Exercise:
Word for word, restate the entries that follow.

◆ ◆ ◆ ◆ ◆ ◆ ◆
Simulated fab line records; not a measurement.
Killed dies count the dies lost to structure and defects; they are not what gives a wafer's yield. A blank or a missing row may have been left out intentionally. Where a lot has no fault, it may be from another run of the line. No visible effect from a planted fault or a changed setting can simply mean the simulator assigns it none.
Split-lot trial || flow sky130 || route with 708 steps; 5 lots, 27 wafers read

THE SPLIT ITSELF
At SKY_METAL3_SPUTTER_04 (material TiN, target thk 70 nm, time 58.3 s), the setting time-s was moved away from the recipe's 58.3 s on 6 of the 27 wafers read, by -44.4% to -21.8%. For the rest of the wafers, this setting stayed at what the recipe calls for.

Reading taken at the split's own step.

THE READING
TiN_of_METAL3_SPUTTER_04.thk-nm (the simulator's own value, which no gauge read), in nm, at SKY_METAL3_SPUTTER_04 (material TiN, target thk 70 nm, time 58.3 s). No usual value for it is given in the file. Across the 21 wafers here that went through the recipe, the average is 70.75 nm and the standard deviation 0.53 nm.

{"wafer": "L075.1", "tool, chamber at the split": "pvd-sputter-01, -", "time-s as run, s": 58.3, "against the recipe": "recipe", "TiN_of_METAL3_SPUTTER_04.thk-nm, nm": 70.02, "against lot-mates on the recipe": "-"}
◆ ◆ ◆ ◆ ◆ ◆ ◆

Answer space:
Simulated fab line records; not a measurement.
Killed dies count the dies lost to structure and defects; they are not what gives a wafer's yield. A blank or a missing row may have been left out intentionally. Where a lot has no fault, it may be from another run of the line. No visible effect from a planted fault or a changed setting can simply mean the simulator assigns it none.
Split-lot trial || flow sky130 || route with 708 steps; 5 lots, 27 wafers read

THE SPLIT ITSELF
At SKY_METAL3_SPUTTER_04 (material TiN, target thk 70 nm, time 58.3 s), the setting time-s was moved away from the recipe's 58.3 s on 6 of the 27 wafers read, by -44.4% to -21.8%. For the rest of the wafers, this setting stayed at what the recipe calls for.

Reading taken at the split's own step.

THE READING
TiN_of_METAL3_SPUTTER_04.thk-nm (the simulator's own value, which no gauge read), in nm, at SKY_METAL3_SPUTTER_04 (material TiN, target thk 70 nm, time 58.3 s). No usual value for it is given in the file. Across the 21 wafers here that went through the recipe, the average is 70.75 nm and the standard deviation 0.53 nm.

{"wafer": "L075.1", "tool, chamber at the split": "pvd-sputter-01, -", "time-s as run, s": 58.3, "against the recipe": "recipe", "TiN_of_METAL3_SPUTTER_04.thk-nm, nm": 70.02, "against lot-mates on the recipe": "-"}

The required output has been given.